◆ RECORDED INFORMATION ◆
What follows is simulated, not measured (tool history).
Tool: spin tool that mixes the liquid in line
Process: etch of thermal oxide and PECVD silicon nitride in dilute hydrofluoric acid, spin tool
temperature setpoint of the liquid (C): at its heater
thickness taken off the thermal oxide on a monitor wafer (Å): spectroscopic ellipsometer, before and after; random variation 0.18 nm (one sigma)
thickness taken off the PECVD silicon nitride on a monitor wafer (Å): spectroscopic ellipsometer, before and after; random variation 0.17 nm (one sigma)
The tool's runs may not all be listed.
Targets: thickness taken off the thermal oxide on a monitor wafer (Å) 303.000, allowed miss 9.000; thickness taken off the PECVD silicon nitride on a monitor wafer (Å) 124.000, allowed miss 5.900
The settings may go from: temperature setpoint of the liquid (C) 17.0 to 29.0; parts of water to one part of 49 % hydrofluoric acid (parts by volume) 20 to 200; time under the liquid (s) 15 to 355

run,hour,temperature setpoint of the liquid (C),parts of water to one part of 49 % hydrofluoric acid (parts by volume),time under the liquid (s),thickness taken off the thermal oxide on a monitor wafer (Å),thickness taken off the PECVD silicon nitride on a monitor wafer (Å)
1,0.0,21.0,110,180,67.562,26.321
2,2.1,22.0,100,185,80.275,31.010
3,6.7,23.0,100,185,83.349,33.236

◆ ASSIGNED TASK ◆
Can you give every line above again, exactly as written?

◆ WRITTEN SOLUTION ◆
What follows is simulated, not measured (tool history).
Tool: spin tool that mixes the liquid in line
Process: etch of thermal oxide and PECVD silicon nitride in dilute hydrofluoric acid, spin tool
temperature setpoint of the liquid (C): at its heater
thickness taken off the thermal oxide on a monitor wafer (Å): spectroscopic ellipsometer, before and after; random variation 0.18 nm (one sigma)
thickness taken off the PECVD silicon nitride on a monitor wafer (Å): spectroscopic ellipsometer, before and after; random variation 0.17 nm (one sigma)
The tool's runs may not all be listed.
Targets: thickness taken off the thermal oxide on a monitor wafer (Å) 303.000, allowed miss 9.000; thickness taken off the PECVD silicon nitride on a monitor wafer (Å) 124.000, allowed miss 5.900
The settings may go from: temperature setpoint of the liquid (C) 17.0 to 29.0; parts of water to one part of 49 % hydrofluoric acid (parts by volume) 20 to 200; time under the liquid (s) 15 to 355

run,hour,temperature setpoint of the liquid (C),parts of water to one part of 49 % hydrofluoric acid (parts by volume),time under the liquid (s),thickness taken off the thermal oxide on a monitor wafer (Å),thickness taken off the PECVD silicon nitride on a monitor wafer (Å)
1,0.0,21.0,110,180,67.562,26.321
2,2.1,22.0,100,185,80.275,31.010
3,6.7,23.0,100,185,83.349,33.236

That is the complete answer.